* Dataset *
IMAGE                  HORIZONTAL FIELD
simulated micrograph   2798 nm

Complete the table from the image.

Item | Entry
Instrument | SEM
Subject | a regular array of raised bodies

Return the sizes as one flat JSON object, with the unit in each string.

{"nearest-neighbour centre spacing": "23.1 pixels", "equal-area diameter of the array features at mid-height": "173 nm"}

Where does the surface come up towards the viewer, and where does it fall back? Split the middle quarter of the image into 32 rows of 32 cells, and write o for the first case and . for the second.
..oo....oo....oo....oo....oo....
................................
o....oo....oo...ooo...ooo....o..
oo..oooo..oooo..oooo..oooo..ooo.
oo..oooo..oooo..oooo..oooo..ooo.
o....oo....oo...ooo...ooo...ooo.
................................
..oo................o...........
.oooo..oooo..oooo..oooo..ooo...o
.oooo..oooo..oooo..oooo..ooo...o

* Work item *
Retype the entries exactly; leave nothing out.

* Solution *
IMAGE                  HORIZONTAL FIELD
simulated micrograph   2798 nm

Complete the table from the image.

Item | Entry
Instrument | SEM
Subject | a regular array of raised bodies

Return the sizes as one flat JSON object, with the unit in each string.

{"nearest-neighbour centre spacing": "23.1 pixels", "equal-area diameter of the array features at mid-height": "173 nm"}

Where does the surface come up towards the viewer, and where does it fall back? Split the middle quarter of the image into 32 rows of 32 cells, and write o for the first case and . for the second.
..oo....oo....oo....oo....oo....
................................
o....oo....oo...ooo...ooo....o..
oo..oooo..oooo..oooo..oooo..ooo.
oo..oooo..oooo..oooo..oooo..ooo.
o....oo....oo...ooo...ooo...ooo.
................................
..oo................o...........
.oooo..oooo..oooo..oooo..ooo...o
.oooo..oooo..oooo..oooo..ooo...o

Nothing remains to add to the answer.